(INFORMATION PROVIDED)

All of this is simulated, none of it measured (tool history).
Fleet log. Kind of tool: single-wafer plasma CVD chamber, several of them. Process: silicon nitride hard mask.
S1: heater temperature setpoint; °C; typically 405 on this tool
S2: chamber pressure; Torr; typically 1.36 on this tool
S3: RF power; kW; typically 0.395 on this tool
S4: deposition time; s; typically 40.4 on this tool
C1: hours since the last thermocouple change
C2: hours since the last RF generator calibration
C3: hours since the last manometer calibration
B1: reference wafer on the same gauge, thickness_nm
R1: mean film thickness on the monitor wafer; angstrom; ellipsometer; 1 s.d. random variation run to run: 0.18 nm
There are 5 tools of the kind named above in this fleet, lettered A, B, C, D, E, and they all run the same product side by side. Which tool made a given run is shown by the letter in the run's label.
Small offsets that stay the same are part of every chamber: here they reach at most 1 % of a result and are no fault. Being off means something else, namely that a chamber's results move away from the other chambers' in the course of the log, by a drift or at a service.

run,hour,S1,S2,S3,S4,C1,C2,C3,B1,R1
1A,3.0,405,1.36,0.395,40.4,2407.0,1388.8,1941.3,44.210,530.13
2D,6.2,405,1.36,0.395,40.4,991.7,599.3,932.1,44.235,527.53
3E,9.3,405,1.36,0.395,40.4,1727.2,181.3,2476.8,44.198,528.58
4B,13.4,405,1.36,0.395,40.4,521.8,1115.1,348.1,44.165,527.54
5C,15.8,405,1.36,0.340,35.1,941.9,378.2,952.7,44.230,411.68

(End INFORMATION PROVIDED)

### ASSIGNMENT:
Only the lines from the opening of the material through the line with "4B,13.4,405,1.36,0.395,40.4,521.8,1115.1,348.1,44.165,527.54" should be echoed, exactly as written.

### RESPONSE:
All of this is simulated, none of it measured (tool history).
Fleet log. Kind of tool: single-wafer plasma CVD chamber, several of them. Process: silicon nitride hard mask.
S1: heater temperature setpoint; °C; typically 405 on this tool
S2: chamber pressure; Torr; typically 1.36 on this tool
S3: RF power; kW; typically 0.395 on this tool
S4: deposition time; s; typically 40.4 on this tool
C1: hours since the last thermocouple change
C2: hours since the last RF generator calibration
C3: hours since the last manometer calibration
B1: reference wafer on the same gauge, thickness_nm
R1: mean film thickness on the monitor wafer; angstrom; ellipsometer; 1 s.d. random variation run to run: 0.18 nm
There are 5 tools of the kind named above in this fleet, lettered A, B, C, D, E, and they all run the same product side by side. Which tool made a given run is shown by the letter in the run's label.
Small offsets that stay the same are part of every chamber: here they reach at most 1 % of a result and are no fault. Being off means something else, namely that a chamber's results move away from the other chambers' in the course of the log, by a drift or at a service.

run,hour,S1,S2,S3,S4,C1,C2,C3,B1,R1
1A,3.0,405,1.36,0.395,40.4,2407.0,1388.8,1941.3,44.210,530.13
2D,6.2,405,1.36,0.395,40.4,991.7,599.3,932.1,44.235,527.53
3E,9.3,405,1.36,0.395,40.4,1727.2,181.3,2476.8,44.198,528.58
4B,13.4,405,1.36,0.395,40.4,521.8,1115.1,348.1,44.165,527.54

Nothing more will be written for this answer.